┌─ Records shown

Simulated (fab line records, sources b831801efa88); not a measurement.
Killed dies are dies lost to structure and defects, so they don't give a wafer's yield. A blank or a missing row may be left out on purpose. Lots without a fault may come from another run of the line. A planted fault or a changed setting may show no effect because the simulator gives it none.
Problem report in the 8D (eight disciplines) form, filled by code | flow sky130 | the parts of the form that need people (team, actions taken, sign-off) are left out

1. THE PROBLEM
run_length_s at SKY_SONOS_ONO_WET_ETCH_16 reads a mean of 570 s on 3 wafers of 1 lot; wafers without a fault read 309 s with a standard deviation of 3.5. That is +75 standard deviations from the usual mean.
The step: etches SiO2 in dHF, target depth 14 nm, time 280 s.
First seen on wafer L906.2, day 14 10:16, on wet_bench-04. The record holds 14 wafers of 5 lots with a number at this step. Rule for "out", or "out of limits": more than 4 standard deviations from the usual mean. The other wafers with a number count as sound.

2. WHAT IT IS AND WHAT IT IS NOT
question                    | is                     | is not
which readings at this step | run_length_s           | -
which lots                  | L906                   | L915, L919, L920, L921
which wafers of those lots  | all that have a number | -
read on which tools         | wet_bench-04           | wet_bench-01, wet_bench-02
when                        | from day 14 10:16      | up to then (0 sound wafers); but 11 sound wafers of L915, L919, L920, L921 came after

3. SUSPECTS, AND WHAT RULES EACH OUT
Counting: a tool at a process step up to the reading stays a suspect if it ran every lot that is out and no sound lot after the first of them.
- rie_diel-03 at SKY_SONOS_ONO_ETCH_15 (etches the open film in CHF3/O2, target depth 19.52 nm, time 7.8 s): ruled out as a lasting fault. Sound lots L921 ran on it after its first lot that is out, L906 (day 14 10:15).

└─

» **Activity**
Retype, exactly and with nothing added, the lines of the material above from the first through the one that contains "1. THE PROBLEM".

» **Task response**
Simulated (fab line records, sources b831801efa88); not a measurement.
Killed dies are dies lost to structure and defects, so they don't give a wafer's yield. A blank or a missing row may be left out on purpose. Lots without a fault may come from another run of the line. A planted fault or a changed setting may show no effect because the simulator gives it none.
Problem report in the 8D (eight disciplines) form, filled by code | flow sky130 | the parts of the form that need people (team, actions taken, sign-off) are left out

1. THE PROBLEM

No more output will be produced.